*** Opening Extracted material ***

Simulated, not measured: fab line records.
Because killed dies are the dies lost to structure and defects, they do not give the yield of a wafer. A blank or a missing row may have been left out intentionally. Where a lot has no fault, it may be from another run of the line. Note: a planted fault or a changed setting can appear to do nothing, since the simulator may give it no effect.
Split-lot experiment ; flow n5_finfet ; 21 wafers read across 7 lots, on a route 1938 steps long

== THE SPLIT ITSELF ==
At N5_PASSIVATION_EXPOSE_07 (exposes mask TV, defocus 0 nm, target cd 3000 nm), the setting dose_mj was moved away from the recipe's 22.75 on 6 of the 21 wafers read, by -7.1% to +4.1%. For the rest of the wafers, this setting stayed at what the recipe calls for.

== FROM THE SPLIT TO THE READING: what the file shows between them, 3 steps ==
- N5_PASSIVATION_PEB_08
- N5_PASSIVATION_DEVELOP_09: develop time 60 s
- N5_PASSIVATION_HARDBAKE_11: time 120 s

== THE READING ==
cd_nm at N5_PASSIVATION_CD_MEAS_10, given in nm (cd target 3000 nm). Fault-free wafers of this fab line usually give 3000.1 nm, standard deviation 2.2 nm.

*** Closing Extracted material ***

> **Work instruction**:
Nothing should be left out: return all of the records exactly.

> **Exercise result**:
Simulated, not measured: fab line records.
Because killed dies are the dies lost to structure and defects, they do not give the yield of a wafer. A blank or a missing row may have been left out intentionally. Where a lot has no fault, it may be from another run of the line. Note: a planted fault or a changed setting can appear to do nothing, since the simulator may give it no effect.
Split-lot experiment ; flow n5_finfet ; 21 wafers read across 7 lots, on a route 1938 steps long

== THE SPLIT ITSELF ==
At N5_PASSIVATION_EXPOSE_07 (exposes mask TV, defocus 0 nm, target cd 3000 nm), the setting dose_mj was moved away from the recipe's 22.75 on 6 of the 21 wafers read, by -7.1% to +4.1%. For the rest of the wafers, this setting stayed at what the recipe calls for.

== FROM THE SPLIT TO THE READING: what the file shows between them, 3 steps ==
- N5_PASSIVATION_PEB_08
- N5_PASSIVATION_DEVELOP_09: develop time 60 s
- N5_PASSIVATION_HARDBAKE_11: time 120 s

== THE READING ==
cd_nm at N5_PASSIVATION_CD_MEAS_10, given in nm (cd target 3000 nm). Fault-free wafers of this fab line usually give 3000.1 nm, standard deviation 2.2 nm.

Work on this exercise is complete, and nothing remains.